:: REQUIRED ACTION ::
In your answer, give each entry again exactly as it appears.

=== Begin Enclosure ===

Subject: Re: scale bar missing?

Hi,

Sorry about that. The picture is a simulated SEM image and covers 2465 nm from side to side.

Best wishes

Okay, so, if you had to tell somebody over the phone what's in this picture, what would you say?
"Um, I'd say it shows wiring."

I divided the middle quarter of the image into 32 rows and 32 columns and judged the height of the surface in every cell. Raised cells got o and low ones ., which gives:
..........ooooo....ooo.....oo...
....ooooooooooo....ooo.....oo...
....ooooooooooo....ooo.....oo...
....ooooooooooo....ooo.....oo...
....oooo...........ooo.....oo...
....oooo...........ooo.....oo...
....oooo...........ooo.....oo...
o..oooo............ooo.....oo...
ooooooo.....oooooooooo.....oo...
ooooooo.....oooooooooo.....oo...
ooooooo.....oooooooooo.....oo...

=== End Enclosure ===

:: EXERCISE SOLUTION ::
Subject: Re: scale bar missing?

Hi,

Sorry about that. The picture is a simulated SEM image and covers 2465 nm from side to side.

Best wishes

Okay, so, if you had to tell somebody over the phone what's in this picture, what would you say?
"Um, I'd say it shows wiring."

I divided the middle quarter of the image into 32 rows and 32 columns and judged the height of the surface in every cell. Raised cells got o and low ones ., which gives:
..........ooooo....ooo.....oo...
....ooooooooooo....ooo.....oo...
....ooooooooooo....ooo.....oo...
....ooooooooooo....ooo.....oo...
....oooo...........ooo.....oo...
....oooo...........ooo.....oo...
....oooo...........ooo.....oo...
o..oooo............ooo.....oo...
ooooooo.....oooooooooo.....oo...
ooooooo.....oooooooooo.....oo...
ooooooo.....oooooooooo.....oo...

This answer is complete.